Given information
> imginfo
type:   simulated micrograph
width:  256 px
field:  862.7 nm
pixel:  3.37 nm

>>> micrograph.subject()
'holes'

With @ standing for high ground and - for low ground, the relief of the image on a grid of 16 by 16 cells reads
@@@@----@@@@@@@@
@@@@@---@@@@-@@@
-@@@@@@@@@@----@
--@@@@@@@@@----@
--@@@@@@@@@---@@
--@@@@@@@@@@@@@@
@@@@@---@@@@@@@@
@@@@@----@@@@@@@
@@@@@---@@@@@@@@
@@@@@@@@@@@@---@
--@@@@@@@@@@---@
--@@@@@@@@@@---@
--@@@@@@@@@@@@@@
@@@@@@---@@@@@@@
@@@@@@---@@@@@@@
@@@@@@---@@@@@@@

Brief
Repeat the material word for word, with no line missing.

Problem solution
> imginfo
type:   simulated micrograph
width:  256 px
field:  862.7 nm
pixel:  3.37 nm

>>> micrograph.subject()
'holes'

With @ standing for high ground and - for low ground, the relief of the image on a grid of 16 by 16 cells reads
@@@@----@@@@@@@@
@@@@@---@@@@-@@@
-@@@@@@@@@@----@
--@@@@@@@@@----@
--@@@@@@@@@---@@
--@@@@@@@@@@@@@@
@@@@@---@@@@@@@@
@@@@@----@@@@@@@
@@@@@---@@@@@@@@
@@@@@@@@@@@@---@
--@@@@@@@@@@---@
--@@@@@@@@@@---@
--@@@@@@@@@@@@@@
@@@@@@---@@@@@@@
@@@@@@---@@@@@@@
@@@@@@---@@@@@@@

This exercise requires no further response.